Task item: In the material below, the lines from the one containing "[record] lots = 5, wafers = 23" through the one containing "route steps=708 shown" are to be given again exactly, ends included, and no others.

Provided records:
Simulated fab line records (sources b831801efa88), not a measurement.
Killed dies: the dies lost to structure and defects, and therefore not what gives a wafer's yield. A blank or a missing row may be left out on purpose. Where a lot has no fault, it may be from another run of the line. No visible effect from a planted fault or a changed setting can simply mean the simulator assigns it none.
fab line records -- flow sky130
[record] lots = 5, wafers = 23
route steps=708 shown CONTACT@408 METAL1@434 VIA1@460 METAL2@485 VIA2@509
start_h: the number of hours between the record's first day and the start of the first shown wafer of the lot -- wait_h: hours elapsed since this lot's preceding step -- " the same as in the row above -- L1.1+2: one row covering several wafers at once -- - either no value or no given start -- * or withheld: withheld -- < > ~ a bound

Exercise output:
[record] lots = 5, wafers = 23
route steps=708 shown CONTACT@408 METAL1@434 VIA1@460 METAL2@485 VIA2@509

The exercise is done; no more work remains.